Work task: When you reach the line containing "Aim: to find", include it and stop; until then, return each line of the material exactly, starting with the first.

━━━━━ Data provided
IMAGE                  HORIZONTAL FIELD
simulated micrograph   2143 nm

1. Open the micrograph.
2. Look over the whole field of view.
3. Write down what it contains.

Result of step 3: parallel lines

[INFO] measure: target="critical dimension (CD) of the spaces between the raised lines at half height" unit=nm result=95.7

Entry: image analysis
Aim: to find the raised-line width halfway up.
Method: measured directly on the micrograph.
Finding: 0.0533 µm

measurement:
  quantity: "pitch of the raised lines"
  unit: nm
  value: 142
━━━━━━━━━━

Reply:
IMAGE                  HORIZONTAL FIELD
simulated micrograph   2143 nm

1. Open the micrograph.
2. Look over the whole field of view.
3. Write down what it contains.

Result of step 3: parallel lines

[INFO] measure: target="critical dimension (CD) of the spaces between the raised lines at half height" unit=nm result=95.7

Entry: image analysis
Aim: to find the raised-line width halfway up.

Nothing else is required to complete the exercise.